▶ Provided data
- - - - -
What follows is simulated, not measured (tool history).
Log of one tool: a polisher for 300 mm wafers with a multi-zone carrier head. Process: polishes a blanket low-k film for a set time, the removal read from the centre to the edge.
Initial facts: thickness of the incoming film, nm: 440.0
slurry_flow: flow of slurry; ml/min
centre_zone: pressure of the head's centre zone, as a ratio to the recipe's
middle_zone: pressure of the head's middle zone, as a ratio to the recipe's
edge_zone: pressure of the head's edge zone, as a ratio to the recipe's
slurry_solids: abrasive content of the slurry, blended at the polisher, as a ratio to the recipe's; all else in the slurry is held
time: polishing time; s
- - - - -

▶ Assignment
Every record above belongs in the answer, reproduced exactly.

▶ Your response
What follows is simulated, not measured (tool history).
Log of one tool: a polisher for 300 mm wafers with a multi-zone carrier head. Process: polishes a blanket low-k film for a set time, the removal read from the centre to the edge.
Initial facts: thickness of the incoming film, nm: 440.0
slurry_flow: flow of slurry; ml/min
centre_zone: pressure of the head's centre zone, as a ratio to the recipe's
middle_zone: pressure of the head's middle zone, as a ratio to the recipe's
edge_zone: pressure of the head's edge zone, as a ratio to the recipe's
slurry_solids: abrasive content of the slurry, blended at the polisher, as a ratio to the recipe's; all else in the slurry is held
time: polishing time; s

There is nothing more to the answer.